[Opening Information provided section]

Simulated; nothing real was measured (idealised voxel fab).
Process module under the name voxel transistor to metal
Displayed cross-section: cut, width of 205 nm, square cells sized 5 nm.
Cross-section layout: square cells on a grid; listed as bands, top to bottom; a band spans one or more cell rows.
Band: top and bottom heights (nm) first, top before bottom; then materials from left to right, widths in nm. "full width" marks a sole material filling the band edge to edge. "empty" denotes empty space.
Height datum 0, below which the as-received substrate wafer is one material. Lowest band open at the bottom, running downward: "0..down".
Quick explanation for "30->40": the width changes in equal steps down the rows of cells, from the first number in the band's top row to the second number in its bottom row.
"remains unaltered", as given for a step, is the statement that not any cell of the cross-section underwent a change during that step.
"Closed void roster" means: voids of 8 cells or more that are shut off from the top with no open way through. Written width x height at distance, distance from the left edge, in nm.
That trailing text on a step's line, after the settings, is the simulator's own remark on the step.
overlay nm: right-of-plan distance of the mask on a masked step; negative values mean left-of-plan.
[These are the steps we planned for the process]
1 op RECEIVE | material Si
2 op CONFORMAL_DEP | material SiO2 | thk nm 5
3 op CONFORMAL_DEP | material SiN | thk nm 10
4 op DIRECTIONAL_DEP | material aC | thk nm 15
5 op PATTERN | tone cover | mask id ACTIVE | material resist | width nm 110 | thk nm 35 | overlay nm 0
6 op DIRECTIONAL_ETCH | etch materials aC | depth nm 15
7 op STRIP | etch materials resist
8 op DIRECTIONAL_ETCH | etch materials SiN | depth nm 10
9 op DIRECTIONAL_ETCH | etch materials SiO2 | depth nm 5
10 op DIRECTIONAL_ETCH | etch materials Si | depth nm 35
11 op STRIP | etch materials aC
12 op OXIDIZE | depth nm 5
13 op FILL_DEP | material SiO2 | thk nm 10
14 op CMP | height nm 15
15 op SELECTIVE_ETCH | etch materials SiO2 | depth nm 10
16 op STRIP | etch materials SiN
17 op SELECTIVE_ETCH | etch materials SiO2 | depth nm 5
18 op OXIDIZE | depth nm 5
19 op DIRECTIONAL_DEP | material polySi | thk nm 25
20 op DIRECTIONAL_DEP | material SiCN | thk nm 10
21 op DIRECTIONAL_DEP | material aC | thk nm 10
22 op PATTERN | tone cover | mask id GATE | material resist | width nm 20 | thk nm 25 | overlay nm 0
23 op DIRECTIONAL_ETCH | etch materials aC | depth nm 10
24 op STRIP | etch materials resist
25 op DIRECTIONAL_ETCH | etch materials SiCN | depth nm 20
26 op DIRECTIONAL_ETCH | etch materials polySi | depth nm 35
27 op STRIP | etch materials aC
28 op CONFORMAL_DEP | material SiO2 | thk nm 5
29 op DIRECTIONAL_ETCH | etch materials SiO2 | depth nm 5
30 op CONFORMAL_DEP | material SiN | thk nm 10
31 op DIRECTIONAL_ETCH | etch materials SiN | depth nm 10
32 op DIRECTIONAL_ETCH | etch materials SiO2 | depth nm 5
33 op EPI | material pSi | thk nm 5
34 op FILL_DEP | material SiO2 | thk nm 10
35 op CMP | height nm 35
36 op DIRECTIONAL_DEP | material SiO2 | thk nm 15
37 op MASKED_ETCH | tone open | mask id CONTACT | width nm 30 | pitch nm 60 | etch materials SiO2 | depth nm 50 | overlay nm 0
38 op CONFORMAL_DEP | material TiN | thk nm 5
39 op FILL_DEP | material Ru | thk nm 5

[Closing Information provided section]

→ Work order
Please print verbatim each line from the first line of the entries above to the line that contains "Height datum 0, below", inclusive, and nothing more.

→ Task response
Simulated; nothing real was measured (idealised voxel fab).
Process module under the name voxel transistor to metal
Displayed cross-section: cut, width of 205 nm, square cells sized 5 nm.
Cross-section layout: square cells on a grid; listed as bands, top to bottom; a band spans one or more cell rows.
Band: top and bottom heights (nm) first, top before bottom; then materials from left to right, widths in nm. "full width" marks a sole material filling the band edge to edge. "empty" denotes empty space.
Height datum 0, below which the as-received substrate wafer is one material. Lowest band open at the bottom, running downward: "0..down".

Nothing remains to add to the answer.